**Material supplied:**
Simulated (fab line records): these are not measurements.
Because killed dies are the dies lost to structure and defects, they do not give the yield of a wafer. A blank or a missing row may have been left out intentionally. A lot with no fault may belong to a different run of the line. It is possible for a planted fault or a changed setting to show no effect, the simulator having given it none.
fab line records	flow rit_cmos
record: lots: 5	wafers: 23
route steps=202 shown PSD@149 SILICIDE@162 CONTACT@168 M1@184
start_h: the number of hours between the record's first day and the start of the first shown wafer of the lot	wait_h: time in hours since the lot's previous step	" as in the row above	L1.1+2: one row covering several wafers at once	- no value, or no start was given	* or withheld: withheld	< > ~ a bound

**Task item:**
Exact copies of all the records are required.

**Task answer:**
Simulated (fab line records): these are not measurements.
Because killed dies are the dies lost to structure and defects, they do not give the yield of a wafer. A blank or a missing row may have been left out intentionally. A lot with no fault may belong to a different run of the line. It is possible for a planted fault or a changed setting to show no effect, the simulator having given it none.
fab line records	flow rit_cmos
record: lots: 5	wafers: 23
route steps=202 shown PSD@149 SILICIDE@162 CONTACT@168 M1@184
start_h: the number of hours between the record's first day and the start of the first shown wafer of the lot	wait_h: time in hours since the lot's previous step	" as in the row above	L1.1+2: one row covering several wafers at once	- no value, or no start was given	* or withheld: withheld	< > ~ a bound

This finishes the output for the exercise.